_Listed entries_:
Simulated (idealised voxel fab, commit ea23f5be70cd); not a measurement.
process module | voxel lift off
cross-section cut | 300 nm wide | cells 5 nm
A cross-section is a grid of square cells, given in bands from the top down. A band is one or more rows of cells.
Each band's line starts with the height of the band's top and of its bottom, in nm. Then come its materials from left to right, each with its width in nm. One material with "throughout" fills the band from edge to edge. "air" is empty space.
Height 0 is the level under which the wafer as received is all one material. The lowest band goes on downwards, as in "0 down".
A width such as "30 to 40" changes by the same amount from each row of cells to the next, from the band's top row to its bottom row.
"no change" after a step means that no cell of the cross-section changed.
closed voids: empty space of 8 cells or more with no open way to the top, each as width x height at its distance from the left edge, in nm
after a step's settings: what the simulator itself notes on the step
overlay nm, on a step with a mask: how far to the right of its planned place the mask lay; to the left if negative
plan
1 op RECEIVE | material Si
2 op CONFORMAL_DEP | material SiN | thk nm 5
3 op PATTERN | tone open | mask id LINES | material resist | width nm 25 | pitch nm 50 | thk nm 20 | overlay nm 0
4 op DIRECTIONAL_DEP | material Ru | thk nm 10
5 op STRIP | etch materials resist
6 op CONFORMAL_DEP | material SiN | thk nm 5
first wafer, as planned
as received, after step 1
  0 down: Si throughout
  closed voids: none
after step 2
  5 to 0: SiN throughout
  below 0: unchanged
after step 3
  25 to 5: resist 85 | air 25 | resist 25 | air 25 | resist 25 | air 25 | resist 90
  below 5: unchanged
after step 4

_Work task_:
Please write out exactly the lines from the start of the data through the line that contains "A cross-section is", both ends included, and nothing else.

_Answer area_:
Simulated (idealised voxel fab, commit ea23f5be70cd); not a measurement.
process module | voxel lift off
cross-section cut | 300 nm wide | cells 5 nm
A cross-section is a grid of square cells, given in bands from the top down. A band is one or more rows of cells.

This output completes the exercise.